● DATASET
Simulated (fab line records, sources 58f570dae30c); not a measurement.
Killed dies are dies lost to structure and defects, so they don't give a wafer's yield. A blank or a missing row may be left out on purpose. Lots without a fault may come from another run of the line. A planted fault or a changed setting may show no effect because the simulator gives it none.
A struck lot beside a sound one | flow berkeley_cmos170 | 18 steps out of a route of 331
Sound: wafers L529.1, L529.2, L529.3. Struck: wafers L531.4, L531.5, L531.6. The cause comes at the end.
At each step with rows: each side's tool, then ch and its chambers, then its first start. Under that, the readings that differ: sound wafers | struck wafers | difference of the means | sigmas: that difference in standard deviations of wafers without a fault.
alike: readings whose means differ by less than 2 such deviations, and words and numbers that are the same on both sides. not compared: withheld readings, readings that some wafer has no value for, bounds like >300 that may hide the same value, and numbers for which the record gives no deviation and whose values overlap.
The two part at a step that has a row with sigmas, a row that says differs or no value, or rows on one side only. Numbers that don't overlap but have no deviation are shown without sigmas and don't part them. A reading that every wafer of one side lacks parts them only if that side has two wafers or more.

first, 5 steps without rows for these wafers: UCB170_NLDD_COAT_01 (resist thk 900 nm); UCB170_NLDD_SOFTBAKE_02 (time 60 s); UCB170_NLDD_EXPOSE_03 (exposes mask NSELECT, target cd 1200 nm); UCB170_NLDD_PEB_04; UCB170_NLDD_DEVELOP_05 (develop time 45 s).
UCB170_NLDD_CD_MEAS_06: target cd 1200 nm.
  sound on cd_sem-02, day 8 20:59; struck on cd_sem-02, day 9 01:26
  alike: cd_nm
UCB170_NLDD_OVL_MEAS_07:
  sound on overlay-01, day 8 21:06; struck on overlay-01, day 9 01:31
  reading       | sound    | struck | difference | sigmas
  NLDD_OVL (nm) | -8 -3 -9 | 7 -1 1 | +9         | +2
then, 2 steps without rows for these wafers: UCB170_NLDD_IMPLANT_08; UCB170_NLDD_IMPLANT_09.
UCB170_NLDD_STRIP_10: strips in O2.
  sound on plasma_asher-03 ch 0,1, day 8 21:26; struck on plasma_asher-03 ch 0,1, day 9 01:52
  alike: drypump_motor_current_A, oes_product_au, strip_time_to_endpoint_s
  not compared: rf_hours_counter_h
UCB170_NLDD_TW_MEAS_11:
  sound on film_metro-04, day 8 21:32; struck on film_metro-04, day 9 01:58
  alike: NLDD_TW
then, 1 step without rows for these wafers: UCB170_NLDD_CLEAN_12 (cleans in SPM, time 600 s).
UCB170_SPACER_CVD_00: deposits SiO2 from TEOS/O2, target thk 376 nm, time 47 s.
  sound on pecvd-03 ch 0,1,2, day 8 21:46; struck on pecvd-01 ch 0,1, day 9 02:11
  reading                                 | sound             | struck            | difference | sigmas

● WORK INSTRUCTION
The lines to return begin at the first line of the records and end at the line holding "Sound: wafers L529.1, L529.2, L529.3."; please return them exactly, including both, and nothing beyond.

● ANSWER BOX
Simulated (fab line records, sources 58f570dae30c); not a measurement.
Killed dies are dies lost to structure and defects, so they don't give a wafer's yield. A blank or a missing row may be left out on purpose. Lots without a fault may come from another run of the line. A planted fault or a changed setting may show no effect because the simulator gives it none.
A struck lot beside a sound one | flow berkeley_cmos170 | 18 steps out of a route of 331
Sound: wafers L529.1, L529.2, L529.3. Struck: wafers L531.4, L531.5, L531.6. The cause comes at the end.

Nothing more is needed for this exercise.